- LISTED ENTRIES -
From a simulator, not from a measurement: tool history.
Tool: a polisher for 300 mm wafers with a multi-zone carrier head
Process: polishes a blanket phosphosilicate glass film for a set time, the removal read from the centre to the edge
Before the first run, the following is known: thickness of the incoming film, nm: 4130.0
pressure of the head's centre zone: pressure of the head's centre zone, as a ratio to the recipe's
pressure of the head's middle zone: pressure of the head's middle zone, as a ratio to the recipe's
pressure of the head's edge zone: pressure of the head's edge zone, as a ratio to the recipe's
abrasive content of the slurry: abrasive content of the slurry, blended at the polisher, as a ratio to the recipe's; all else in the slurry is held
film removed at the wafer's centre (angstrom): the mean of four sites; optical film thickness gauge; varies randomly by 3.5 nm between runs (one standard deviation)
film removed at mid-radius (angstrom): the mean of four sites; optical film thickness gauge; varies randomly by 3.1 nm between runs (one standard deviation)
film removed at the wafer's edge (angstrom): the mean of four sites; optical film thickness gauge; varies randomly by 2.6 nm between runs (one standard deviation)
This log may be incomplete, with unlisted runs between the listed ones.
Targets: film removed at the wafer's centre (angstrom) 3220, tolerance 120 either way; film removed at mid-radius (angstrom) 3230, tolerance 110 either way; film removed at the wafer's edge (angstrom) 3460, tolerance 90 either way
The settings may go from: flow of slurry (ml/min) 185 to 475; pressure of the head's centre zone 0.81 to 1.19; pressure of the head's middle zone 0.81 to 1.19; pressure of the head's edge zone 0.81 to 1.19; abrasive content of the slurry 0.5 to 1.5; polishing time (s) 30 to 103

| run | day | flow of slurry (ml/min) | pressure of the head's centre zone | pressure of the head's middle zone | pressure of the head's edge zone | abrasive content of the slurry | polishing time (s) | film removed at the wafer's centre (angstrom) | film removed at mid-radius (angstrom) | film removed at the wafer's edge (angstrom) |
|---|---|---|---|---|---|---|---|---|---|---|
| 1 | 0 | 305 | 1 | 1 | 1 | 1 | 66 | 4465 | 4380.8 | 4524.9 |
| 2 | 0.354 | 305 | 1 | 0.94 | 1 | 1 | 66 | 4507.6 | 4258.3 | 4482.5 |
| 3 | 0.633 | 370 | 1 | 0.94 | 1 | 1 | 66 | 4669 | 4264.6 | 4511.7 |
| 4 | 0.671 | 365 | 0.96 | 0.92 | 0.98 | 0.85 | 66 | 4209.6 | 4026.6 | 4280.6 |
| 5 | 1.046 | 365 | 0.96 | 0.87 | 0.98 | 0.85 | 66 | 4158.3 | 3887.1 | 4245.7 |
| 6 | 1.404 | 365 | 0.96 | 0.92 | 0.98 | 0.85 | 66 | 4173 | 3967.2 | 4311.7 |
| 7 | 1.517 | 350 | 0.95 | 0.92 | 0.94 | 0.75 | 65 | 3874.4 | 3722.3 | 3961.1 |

- ASSIGNED TASK -
Please transcribe the records exactly from their first line through the line holding "pressure of the head's centre zone: pressure", and leave out all others.

- WRITTEN ANSWER -
From a simulator, not from a measurement: tool history.
Tool: a polisher for 300 mm wafers with a multi-zone carrier head
Process: polishes a blanket phosphosilicate glass film for a set time, the removal read from the centre to the edge
Before the first run, the following is known: thickness of the incoming film, nm: 4130.0
pressure of the head's centre zone: pressure of the head's centre zone, as a ratio to the recipe's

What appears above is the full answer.